| Assigned task |
In the listing below, a line holding "Process: polishes a" and a line holding "S3: pressure of" mark the range. Retype both exactly, with all lines between them.

| Material provided |
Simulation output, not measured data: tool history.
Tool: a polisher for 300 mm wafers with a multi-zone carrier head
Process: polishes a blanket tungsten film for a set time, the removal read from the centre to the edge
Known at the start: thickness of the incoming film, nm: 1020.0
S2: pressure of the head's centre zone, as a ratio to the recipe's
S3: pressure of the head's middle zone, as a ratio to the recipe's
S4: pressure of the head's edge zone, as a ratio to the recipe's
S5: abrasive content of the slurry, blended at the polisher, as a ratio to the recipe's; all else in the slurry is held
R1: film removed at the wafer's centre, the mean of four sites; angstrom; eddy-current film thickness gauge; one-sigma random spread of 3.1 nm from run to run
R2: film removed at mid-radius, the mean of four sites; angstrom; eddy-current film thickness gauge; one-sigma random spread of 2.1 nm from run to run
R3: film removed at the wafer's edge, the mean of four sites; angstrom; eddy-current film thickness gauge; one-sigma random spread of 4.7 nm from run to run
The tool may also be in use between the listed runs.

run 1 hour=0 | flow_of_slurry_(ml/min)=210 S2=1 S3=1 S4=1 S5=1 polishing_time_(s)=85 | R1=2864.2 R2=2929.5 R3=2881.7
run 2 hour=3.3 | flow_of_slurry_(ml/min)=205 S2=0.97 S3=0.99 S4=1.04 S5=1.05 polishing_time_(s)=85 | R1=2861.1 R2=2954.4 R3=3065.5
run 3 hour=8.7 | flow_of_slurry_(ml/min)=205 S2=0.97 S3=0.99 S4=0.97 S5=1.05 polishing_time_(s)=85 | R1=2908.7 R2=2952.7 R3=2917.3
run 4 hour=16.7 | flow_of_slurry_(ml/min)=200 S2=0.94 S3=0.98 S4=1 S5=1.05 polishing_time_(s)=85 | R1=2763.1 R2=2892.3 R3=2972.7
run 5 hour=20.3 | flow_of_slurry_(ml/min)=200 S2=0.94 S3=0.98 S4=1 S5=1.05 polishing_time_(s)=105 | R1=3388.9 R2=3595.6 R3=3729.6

| Response area |
Process: polishes a blanket tungsten film for a set time, the removal read from the centre to the edge
Known at the start: thickness of the incoming film, nm: 1020.0
S2: pressure of the head's centre zone, as a ratio to the recipe's
S3: pressure of the head's middle zone, as a ratio to the recipe's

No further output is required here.